Assignment – Starting with the line containing "3,11.8,21.0,360,90,9.9111" and going on through the line containing "7,22.0,18.5,380,90,?", return the lines of the data below exactly, and only those.

Data section Start Marker

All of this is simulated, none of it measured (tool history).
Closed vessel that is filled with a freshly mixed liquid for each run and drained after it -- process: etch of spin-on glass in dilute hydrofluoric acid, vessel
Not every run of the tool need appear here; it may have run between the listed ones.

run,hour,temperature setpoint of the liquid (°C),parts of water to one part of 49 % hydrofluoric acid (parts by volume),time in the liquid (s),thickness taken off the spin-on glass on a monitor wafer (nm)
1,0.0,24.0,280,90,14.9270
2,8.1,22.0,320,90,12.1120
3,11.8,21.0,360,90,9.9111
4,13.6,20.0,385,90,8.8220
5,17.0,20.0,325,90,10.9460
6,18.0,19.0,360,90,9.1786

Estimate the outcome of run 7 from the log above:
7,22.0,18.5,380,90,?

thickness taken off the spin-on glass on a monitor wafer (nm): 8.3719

Data section End Marker

Exercise response –
3,11.8,21.0,360,90,9.9111
4,13.6,20.0,385,90,8.8220
5,17.0,20.0,325,90,10.9460
6,18.0,19.0,360,90,9.1786

Estimate the outcome of run 7 from the log above:
7,22.0,18.5,380,90,?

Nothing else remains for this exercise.